═════ LISTED RECORDS ═════

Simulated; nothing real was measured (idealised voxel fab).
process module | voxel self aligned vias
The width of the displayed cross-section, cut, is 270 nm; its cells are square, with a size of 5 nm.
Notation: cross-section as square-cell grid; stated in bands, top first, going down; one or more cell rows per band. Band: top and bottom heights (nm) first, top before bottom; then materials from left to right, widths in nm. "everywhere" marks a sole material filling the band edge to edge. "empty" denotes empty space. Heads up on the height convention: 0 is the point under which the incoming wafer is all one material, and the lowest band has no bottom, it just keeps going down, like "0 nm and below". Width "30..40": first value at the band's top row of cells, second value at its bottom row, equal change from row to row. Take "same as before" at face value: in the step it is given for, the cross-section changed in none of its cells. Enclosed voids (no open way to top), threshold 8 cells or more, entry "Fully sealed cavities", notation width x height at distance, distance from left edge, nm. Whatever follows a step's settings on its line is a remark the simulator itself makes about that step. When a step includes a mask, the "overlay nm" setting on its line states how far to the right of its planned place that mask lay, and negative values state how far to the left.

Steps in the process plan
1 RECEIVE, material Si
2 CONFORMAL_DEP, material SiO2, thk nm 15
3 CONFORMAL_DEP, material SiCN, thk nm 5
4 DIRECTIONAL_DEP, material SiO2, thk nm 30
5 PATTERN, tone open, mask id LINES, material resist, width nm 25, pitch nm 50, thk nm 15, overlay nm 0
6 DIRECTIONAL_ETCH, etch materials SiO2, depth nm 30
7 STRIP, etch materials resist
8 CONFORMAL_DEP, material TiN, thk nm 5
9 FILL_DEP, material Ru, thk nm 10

═════

WORK ORDER: Your job is to retype all of the material exactly.

EXERCISE ANSWER:
Simulated; nothing real was measured (idealised voxel fab).
process module | voxel self aligned vias
The width of the displayed cross-section, cut, is 270 nm; its cells are square, with a size of 5 nm.
Notation: cross-section as square-cell grid; stated in bands, top first, going down; one or more cell rows per band. Band: top and bottom heights (nm) first, top before bottom; then materials from left to right, widths in nm. "everywhere" marks a sole material filling the band edge to edge. "empty" denotes empty space. Heads up on the height convention: 0 is the point under which the incoming wafer is all one material, and the lowest band has no bottom, it just keeps going down, like "0 nm and below". Width "30..40": first value at the band's top row of cells, second value at its bottom row, equal change from row to row. Take "same as before" at face value: in the step it is given for, the cross-section changed in none of its cells. Enclosed voids (no open way to top), threshold 8 cells or more, entry "Fully sealed cavities", notation width x height at distance, distance from left edge, nm. Whatever follows a step's settings on its line is a remark the simulator itself makes about that step. When a step includes a mask, the "overlay nm" setting on its line states how far to the right of its planned place that mask lay, and negative values state how far to the left.

Steps in the process plan
1 RECEIVE, material Si
2 CONFORMAL_DEP, material SiO2, thk nm 15
3 CONFORMAL_DEP, material SiCN, thk nm 5
4 DIRECTIONAL_DEP, material SiO2, thk nm 30
5 PATTERN, tone open, mask id LINES, material resist, width nm 25, pitch nm 50, thk nm 15, overlay nm 0
6 DIRECTIONAL_ETCH, etch materials SiO2, depth nm 30
7 STRIP, etch materials resist
8 CONFORMAL_DEP, material TiN, thk nm 5
9 FILL_DEP, material Ru, thk nm 10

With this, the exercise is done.